+++ RAW DATA +++

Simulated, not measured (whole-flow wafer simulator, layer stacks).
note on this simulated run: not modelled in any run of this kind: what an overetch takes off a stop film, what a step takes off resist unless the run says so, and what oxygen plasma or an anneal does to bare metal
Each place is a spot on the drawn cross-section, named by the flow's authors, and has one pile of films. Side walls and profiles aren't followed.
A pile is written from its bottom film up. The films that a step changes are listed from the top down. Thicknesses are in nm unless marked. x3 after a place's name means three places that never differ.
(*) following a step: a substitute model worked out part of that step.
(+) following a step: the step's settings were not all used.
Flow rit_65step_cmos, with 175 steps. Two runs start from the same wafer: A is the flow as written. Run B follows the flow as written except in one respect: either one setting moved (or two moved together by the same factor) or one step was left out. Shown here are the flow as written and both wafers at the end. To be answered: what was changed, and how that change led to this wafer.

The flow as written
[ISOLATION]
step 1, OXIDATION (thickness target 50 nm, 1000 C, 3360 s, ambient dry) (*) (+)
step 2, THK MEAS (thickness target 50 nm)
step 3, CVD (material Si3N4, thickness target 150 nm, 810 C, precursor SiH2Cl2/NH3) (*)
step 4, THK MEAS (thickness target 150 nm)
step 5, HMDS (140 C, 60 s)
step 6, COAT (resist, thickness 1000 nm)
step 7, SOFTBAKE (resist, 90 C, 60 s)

+++

## EXERCISE
Repeat the entries exactly as they appear.

## RESPONSE AREA
Simulated, not measured (whole-flow wafer simulator, layer stacks).
note on this simulated run: not modelled in any run of this kind: what an overetch takes off a stop film, what a step takes off resist unless the run says so, and what oxygen plasma or an anneal does to bare metal
Each place is a spot on the drawn cross-section, named by the flow's authors, and has one pile of films. Side walls and profiles aren't followed.
A pile is written from its bottom film up. The films that a step changes are listed from the top down. Thicknesses are in nm unless marked. x3 after a place's name means three places that never differ.
(*) following a step: a substitute model worked out part of that step.
(+) following a step: the step's settings were not all used.
Flow rit_65step_cmos, with 175 steps. Two runs start from the same wafer: A is the flow as written. Run B follows the flow as written except in one respect: either one setting moved (or two moved together by the same factor) or one step was left out. Shown here are the flow as written and both wafers at the end. To be answered: what was changed, and how that change led to this wafer.

The flow as written
[ISOLATION]
step 1, OXIDATION (thickness target 50 nm, 1000 C, 3360 s, ambient dry) (*) (+)
step 2, THK MEAS (thickness target 50 nm)
step 3, CVD (material Si3N4, thickness target 150 nm, 810 C, precursor SiH2Cl2/NH3) (*)
step 4, THK MEAS (thickness target 150 nm)
step 5, HMDS (140 C, 60 s)
step 6, COAT (resist, thickness 1000 nm)
step 7, SOFTBAKE (resist, 90 C, 60 s)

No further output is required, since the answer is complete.